◆ **STUDY MATERIAL**
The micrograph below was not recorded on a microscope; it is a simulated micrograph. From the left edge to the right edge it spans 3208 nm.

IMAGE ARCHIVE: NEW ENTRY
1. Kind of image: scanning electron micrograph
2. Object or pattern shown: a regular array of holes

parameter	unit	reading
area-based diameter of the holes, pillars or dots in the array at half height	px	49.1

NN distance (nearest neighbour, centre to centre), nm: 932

◆ **ASSIGNMENT**
Produce a precise copy of all the material above.

◆ **ANSWER AREA**
The micrograph below was not recorded on a microscope; it is a simulated micrograph. From the left edge to the right edge it spans 3208 nm.

IMAGE ARCHIVE: NEW ENTRY
1. Kind of image: scanning electron micrograph
2. Object or pattern shown: a regular array of holes

parameter	unit	reading
area-based diameter of the holes, pillars or dots in the array at half height	px	49.1

NN distance (nearest neighbour, centre to centre), nm: 932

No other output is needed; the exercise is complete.